######

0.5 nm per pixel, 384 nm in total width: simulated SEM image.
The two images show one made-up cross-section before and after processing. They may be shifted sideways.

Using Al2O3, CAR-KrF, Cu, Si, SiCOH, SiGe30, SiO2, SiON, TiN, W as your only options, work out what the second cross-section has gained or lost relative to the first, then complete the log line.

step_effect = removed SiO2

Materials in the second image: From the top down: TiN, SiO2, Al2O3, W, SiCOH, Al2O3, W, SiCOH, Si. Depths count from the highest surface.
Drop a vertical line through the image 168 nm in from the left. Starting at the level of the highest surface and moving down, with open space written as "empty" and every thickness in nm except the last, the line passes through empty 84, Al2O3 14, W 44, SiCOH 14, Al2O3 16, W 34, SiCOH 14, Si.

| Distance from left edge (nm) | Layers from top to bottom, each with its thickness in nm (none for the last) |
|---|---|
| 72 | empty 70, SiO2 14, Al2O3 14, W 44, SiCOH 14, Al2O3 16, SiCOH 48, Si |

######

Requirement
Output the material in full, exactly as it appears.

Exercise response
0.5 nm per pixel, 384 nm in total width: simulated SEM image.
The two images show one made-up cross-section before and after processing. They may be shifted sideways.

Using Al2O3, CAR-KrF, Cu, Si, SiCOH, SiGe30, SiO2, SiON, TiN, W as your only options, work out what the second cross-section has gained or lost relative to the first, then complete the log line.

step_effect = removed SiO2

Materials in the second image: From the top down: TiN, SiO2, Al2O3, W, SiCOH, Al2O3, W, SiCOH, Si. Depths count from the highest surface.
Drop a vertical line through the image 168 nm in from the left. Starting at the level of the highest surface and moving down, with open space written as "empty" and every thickness in nm except the last, the line passes through empty 84, Al2O3 14, W 44, SiCOH 14, Al2O3 16, W 34, SiCOH 14, Si.

| Distance from left edge (nm) | Layers from top to bottom, each with its thickness in nm (none for the last) |
|---|---|
| 72 | empty 70, SiO2 14, Al2O3 14, W 44, SiCOH 14, Al2O3 16, SiCOH 48, Si |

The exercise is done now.